• **Data extract**:
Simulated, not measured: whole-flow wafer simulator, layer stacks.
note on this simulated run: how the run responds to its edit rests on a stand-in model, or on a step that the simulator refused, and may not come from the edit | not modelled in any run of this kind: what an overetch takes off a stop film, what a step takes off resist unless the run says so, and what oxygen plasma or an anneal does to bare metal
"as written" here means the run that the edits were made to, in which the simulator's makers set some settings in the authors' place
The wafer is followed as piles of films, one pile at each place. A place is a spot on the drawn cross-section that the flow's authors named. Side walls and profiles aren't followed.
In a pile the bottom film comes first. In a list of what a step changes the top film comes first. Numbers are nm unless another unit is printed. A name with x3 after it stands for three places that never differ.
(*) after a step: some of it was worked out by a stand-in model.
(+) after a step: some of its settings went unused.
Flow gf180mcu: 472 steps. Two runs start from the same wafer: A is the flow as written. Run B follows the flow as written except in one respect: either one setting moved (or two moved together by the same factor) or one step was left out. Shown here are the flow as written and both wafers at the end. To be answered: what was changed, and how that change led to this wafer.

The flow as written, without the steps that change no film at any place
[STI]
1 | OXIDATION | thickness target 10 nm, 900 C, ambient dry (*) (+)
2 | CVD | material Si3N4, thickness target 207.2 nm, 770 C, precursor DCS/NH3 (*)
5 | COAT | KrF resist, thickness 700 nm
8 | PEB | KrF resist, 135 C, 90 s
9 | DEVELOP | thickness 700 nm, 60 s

• **Work instruction**:
Up to and including the line with "note on this", reproduce the material above exactly as it appears, starting from its first line.

• **Task solution**:
Simulated, not measured: whole-flow wafer simulator, layer stacks.
note on this simulated run: how the run responds to its edit rests on a stand-in model, or on a step that the simulator refused, and may not come from the edit | not modelled in any run of this kind: what an overetch takes off a stop film, what a step takes off resist unless the run says so, and what oxygen plasma or an anneal does to bare metal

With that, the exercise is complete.